- Opening Delimiter -

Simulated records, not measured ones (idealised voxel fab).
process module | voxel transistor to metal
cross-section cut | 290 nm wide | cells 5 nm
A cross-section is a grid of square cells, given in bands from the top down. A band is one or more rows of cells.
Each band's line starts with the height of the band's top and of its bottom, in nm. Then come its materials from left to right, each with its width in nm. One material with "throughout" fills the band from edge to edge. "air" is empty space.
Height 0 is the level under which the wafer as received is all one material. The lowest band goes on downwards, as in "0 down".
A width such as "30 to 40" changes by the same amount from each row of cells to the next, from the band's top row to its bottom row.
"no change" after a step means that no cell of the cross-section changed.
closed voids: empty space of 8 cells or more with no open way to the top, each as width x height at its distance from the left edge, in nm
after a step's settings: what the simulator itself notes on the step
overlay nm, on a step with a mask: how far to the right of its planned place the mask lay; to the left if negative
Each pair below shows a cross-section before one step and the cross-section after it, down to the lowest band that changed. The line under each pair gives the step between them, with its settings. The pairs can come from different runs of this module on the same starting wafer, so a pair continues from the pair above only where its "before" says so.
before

- Closing Delimiter -

- **Assignment**: Starting at the line with "after a step's" and ending at the line with "Each pair below", print each line of the listing above exactly, with no other lines.

- **Answer space**:
after a step's settings: what the simulator itself notes on the step
overlay nm, on a step with a mask: how far to the right of its planned place the mask lay; to the left if negative
Each pair below shows a cross-section before one step and the cross-section after it, down to the lowest band that changed. The line under each pair gives the step between them, with its settings. The pairs can come from different runs of this module on the same starting wafer, so a pair continues from the pair above only where its "before" says so.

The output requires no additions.